* **Excerpted records**
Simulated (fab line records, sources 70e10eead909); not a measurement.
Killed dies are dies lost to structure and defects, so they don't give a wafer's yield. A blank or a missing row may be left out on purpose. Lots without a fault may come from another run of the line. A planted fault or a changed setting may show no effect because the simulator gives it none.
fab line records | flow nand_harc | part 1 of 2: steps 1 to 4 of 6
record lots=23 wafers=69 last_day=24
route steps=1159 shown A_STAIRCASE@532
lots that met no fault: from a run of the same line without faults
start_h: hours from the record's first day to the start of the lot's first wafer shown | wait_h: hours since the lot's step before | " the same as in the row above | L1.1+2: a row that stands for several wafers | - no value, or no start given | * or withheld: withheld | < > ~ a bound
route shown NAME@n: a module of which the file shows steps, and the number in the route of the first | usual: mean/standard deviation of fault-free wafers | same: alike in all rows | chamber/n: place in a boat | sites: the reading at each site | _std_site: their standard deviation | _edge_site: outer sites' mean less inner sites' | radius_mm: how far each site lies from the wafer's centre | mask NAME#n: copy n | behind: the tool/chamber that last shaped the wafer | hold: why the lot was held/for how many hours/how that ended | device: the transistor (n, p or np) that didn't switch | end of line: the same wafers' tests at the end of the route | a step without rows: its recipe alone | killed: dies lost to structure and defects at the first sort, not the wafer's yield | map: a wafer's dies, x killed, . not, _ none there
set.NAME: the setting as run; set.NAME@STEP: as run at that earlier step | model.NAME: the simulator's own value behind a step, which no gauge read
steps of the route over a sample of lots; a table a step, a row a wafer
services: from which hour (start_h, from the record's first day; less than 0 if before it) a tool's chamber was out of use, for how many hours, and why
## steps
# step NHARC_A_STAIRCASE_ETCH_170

* **Action item**
The stretch of entries above that starts with the line containing "record lots=23 wafers=69 last_day=24" and goes on through the line containing "start_h: hours from" is to be transcribed exactly, and no other line is to be transcribed.

* **Written response**
record lots=23 wafers=69 last_day=24
route steps=1159 shown A_STAIRCASE@532
lots that met no fault: from a run of the same line without faults
start_h: hours from the record's first day to the start of the lot's first wafer shown | wait_h: hours since the lot's step before | " the same as in the row above | L1.1+2: a row that stands for several wafers | - no value, or no start given | * or withheld: withheld | < > ~ a bound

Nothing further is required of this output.